ENTRIES SHOWN:
+ + +
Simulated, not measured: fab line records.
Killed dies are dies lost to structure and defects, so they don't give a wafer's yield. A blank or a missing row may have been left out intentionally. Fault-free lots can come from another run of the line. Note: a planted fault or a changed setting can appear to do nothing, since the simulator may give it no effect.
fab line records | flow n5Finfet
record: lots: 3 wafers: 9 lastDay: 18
+ + +

Start at the first line of the material and write everything out exactly.

ANSWER SPACE:
Simulated, not measured: fab line records.
Killed dies are dies lost to structure and defects, so they don't give a wafer's yield. A blank or a missing row may have been left out intentionally. Fault-free lots can come from another run of the line. Note: a planted fault or a changed setting can appear to do nothing, since the simulator may give it no effect.
fab line records | flow n5Finfet
record: lots: 3 wafers: 9 lastDay: 18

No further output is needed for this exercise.